# [Brief]
Within the entries below, find the portion that opens with the line containing "Killed dies count" and closes with the line containing "Commonality check across". Retype that portion exactly and only.

# [Entries supplied]
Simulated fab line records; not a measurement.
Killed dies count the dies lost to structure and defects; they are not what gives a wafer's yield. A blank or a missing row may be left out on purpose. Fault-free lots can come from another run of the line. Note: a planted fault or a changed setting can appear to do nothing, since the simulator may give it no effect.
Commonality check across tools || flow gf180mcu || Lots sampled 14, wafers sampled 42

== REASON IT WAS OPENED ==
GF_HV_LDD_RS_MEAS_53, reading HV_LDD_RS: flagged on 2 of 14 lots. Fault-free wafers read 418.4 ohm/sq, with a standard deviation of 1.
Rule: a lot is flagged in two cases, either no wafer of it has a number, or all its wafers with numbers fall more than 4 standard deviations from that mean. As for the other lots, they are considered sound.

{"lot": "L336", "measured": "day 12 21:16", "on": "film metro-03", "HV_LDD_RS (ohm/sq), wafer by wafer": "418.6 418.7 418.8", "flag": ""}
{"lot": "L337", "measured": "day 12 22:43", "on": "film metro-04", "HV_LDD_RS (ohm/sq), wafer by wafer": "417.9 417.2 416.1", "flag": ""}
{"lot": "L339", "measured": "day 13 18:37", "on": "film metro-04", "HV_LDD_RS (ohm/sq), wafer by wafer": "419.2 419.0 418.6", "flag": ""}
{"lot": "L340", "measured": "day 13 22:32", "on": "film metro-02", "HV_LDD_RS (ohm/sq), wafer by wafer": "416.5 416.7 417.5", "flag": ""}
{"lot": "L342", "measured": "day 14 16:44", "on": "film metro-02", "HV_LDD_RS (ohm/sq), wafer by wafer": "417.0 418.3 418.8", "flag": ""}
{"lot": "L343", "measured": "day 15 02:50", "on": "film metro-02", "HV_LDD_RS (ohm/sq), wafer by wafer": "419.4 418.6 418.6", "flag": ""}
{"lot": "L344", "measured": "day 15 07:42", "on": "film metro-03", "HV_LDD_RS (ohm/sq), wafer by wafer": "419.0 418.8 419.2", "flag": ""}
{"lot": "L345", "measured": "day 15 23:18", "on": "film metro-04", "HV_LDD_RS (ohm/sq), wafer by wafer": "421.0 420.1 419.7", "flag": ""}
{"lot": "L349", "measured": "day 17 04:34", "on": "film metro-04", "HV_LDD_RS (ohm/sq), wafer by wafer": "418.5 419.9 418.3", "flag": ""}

# [Written reply]
Killed dies count the dies lost to structure and defects; they are not what gives a wafer's yield. A blank or a missing row may be left out on purpose. Fault-free lots can come from another run of the line. Note: a planted fault or a changed setting can appear to do nothing, since the simulator may give it no effect.
Commonality check across tools || flow gf180mcu || Lots sampled 14, wafers sampled 42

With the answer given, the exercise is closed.